*Raw data*:
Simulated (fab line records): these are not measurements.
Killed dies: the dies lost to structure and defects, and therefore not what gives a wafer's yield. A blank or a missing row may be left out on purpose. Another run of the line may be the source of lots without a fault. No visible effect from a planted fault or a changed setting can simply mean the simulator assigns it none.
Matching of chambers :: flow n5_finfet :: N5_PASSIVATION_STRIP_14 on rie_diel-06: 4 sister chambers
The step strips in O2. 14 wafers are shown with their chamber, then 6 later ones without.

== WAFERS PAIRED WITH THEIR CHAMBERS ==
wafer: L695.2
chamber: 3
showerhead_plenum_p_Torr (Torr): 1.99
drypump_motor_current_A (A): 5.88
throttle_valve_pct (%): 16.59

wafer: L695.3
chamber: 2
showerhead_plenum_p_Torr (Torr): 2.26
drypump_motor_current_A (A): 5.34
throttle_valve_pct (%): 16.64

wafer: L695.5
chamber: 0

*Action item*: Your response must repeat the entries above exactly, in full.

*Written solution*:
Simulated (fab line records): these are not measurements.
Killed dies: the dies lost to structure and defects, and therefore not what gives a wafer's yield. A blank or a missing row may be left out on purpose. Another run of the line may be the source of lots without a fault. No visible effect from a planted fault or a changed setting can simply mean the simulator assigns it none.
Matching of chambers :: flow n5_finfet :: N5_PASSIVATION_STRIP_14 on rie_diel-06: 4 sister chambers
The step strips in O2. 14 wafers are shown with their chamber, then 6 later ones without.

== WAFERS PAIRED WITH THEIR CHAMBERS ==
wafer: L695.2
chamber: 3
showerhead_plenum_p_Torr (Torr): 1.99
drypump_motor_current_A (A): 5.88
throttle_valve_pct (%): 16.59

wafer: L695.3
chamber: 2
showerhead_plenum_p_Torr (Torr): 2.26
drypump_motor_current_A (A): 5.34
throttle_valve_pct (%): 16.64

wafer: L695.5
chamber: 0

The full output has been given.